• **Data to examine**
****************************************
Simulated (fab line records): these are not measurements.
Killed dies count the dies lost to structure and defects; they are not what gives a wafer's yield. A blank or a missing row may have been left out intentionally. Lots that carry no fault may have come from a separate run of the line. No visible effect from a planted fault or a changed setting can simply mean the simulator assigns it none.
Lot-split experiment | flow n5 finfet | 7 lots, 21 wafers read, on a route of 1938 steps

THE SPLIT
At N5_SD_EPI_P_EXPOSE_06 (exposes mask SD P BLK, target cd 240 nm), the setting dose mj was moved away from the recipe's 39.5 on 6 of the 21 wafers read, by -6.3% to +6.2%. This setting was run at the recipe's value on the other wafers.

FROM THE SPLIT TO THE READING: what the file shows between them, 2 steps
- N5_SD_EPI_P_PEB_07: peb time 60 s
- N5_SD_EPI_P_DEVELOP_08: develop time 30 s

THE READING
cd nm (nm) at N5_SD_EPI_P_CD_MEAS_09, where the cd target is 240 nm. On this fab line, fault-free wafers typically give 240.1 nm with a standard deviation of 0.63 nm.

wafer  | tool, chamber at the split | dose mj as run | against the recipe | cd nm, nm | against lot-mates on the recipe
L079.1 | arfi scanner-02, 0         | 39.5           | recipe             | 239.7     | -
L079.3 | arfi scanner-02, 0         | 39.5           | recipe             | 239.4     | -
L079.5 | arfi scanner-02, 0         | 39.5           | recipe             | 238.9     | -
****************************************

• **Brief**
Output the full set of entries exactly as they were given.

• **Task solution**
Simulated (fab line records): these are not measurements.
Killed dies count the dies lost to structure and defects; they are not what gives a wafer's yield. A blank or a missing row may have been left out intentionally. Lots that carry no fault may have come from a separate run of the line. No visible effect from a planted fault or a changed setting can simply mean the simulator assigns it none.
Lot-split experiment | flow n5 finfet | 7 lots, 21 wafers read, on a route of 1938 steps

THE SPLIT
At N5_SD_EPI_P_EXPOSE_06 (exposes mask SD P BLK, target cd 240 nm), the setting dose mj was moved away from the recipe's 39.5 on 6 of the 21 wafers read, by -6.3% to +6.2%. This setting was run at the recipe's value on the other wafers.

FROM THE SPLIT TO THE READING: what the file shows between them, 2 steps
- N5_SD_EPI_P_PEB_07: peb time 60 s
- N5_SD_EPI_P_DEVELOP_08: develop time 30 s

THE READING
cd nm (nm) at N5_SD_EPI_P_CD_MEAS_09, where the cd target is 240 nm. On this fab line, fault-free wafers typically give 240.1 nm with a standard deviation of 0.63 nm.

wafer  | tool, chamber at the split | dose mj as run | against the recipe | cd nm, nm | against lot-mates on the recipe
L079.1 | arfi scanner-02, 0         | 39.5           | recipe             | 239.7     | -
L079.3 | arfi scanner-02, 0         | 39.5           | recipe             | 239.4     | -
L079.5 | arfi scanner-02, 0         | 39.5           | recipe             | 238.9     | -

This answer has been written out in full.